Assignment
The lines to reproduce run from the first one below to the line containing "4 sister chambers", both included. Reproduce them exactly and nothing else.

Given records

########

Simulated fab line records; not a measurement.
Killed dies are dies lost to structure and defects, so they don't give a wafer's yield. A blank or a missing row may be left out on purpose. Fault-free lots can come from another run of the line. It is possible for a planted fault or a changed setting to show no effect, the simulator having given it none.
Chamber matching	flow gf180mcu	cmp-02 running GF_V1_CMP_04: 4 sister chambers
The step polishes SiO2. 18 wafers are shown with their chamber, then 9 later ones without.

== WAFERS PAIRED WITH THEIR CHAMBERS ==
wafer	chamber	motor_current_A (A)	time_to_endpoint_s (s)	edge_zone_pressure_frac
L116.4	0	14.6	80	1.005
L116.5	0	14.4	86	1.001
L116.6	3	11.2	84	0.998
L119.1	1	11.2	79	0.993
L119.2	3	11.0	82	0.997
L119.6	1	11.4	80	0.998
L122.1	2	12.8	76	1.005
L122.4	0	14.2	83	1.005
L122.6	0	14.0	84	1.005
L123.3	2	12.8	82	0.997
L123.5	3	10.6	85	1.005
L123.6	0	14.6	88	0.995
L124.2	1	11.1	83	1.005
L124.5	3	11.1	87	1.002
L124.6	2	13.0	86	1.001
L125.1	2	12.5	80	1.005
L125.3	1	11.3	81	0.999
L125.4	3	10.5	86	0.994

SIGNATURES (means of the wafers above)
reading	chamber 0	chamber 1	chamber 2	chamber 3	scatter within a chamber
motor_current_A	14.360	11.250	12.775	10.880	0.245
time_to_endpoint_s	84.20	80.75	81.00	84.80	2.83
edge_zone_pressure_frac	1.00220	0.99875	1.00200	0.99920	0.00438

########

Exercise solution
Simulated fab line records; not a measurement.
Killed dies are dies lost to structure and defects, so they don't give a wafer's yield. A blank or a missing row may be left out on purpose. Fault-free lots can come from another run of the line. It is possible for a planted fault or a changed setting to show no effect, the simulator having given it none.
Chamber matching	flow gf180mcu	cmp-02 running GF_V1_CMP_04: 4 sister chambers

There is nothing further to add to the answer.